-.-.-
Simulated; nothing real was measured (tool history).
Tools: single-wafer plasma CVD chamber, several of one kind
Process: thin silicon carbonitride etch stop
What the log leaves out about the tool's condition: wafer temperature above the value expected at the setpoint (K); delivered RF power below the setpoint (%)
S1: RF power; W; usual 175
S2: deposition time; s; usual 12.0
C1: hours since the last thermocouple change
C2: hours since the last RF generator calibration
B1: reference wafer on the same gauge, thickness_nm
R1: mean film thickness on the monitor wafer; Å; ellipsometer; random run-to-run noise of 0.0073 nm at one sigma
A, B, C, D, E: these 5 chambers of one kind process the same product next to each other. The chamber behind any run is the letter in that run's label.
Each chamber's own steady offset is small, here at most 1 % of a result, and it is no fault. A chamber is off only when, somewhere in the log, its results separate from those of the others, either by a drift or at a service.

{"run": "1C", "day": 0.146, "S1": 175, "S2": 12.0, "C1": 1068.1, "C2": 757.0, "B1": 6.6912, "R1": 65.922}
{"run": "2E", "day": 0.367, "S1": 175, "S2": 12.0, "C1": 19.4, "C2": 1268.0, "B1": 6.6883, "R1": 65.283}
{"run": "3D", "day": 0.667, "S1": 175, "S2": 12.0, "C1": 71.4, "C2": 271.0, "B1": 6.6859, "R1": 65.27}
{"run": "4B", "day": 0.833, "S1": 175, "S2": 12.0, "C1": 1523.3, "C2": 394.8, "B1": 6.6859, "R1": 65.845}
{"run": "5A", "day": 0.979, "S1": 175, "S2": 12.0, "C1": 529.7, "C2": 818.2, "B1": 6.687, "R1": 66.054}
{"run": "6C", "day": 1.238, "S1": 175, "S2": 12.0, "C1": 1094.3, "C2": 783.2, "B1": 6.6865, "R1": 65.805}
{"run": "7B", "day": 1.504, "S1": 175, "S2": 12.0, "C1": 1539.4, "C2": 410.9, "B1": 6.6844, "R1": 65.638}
-.-.-

◆ Task item:
Once you reach the line containing "R1: mean film", include it and stop; until then, reproduce each line of the listing from its start exactly.

◆ Your response:
Simulated; nothing real was measured (tool history).
Tools: single-wafer plasma CVD chamber, several of one kind
Process: thin silicon carbonitride etch stop
What the log leaves out about the tool's condition: wafer temperature above the value expected at the setpoint (K); delivered RF power below the setpoint (%)
S1: RF power; W; usual 175
S2: deposition time; s; usual 12.0
C1: hours since the last thermocouple change
C2: hours since the last RF generator calibration
B1: reference wafer on the same gauge, thickness_nm
R1: mean film thickness on the monitor wafer; Å; ellipsometer; random run-to-run noise of 0.0073 nm at one sigma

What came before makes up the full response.